____ The data

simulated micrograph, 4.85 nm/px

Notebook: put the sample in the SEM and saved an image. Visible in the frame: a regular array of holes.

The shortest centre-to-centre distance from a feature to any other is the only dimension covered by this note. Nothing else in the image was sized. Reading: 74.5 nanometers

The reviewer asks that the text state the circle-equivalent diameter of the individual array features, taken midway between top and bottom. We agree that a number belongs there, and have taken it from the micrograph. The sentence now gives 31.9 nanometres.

________

■ Assignment ■
Reproduce the records above line by line, without any change, up to and including the line that holds "The shortest centre-to-centre".

■ Response ■
simulated micrograph, 4.85 nm/px

Notebook: put the sample in the SEM and saved an image. Visible in the frame: a regular array of holes.

The shortest centre-to-centre distance from a feature to any other is the only dimension covered by this note. Nothing else in the image was sized. Reading: 74.5 nanometers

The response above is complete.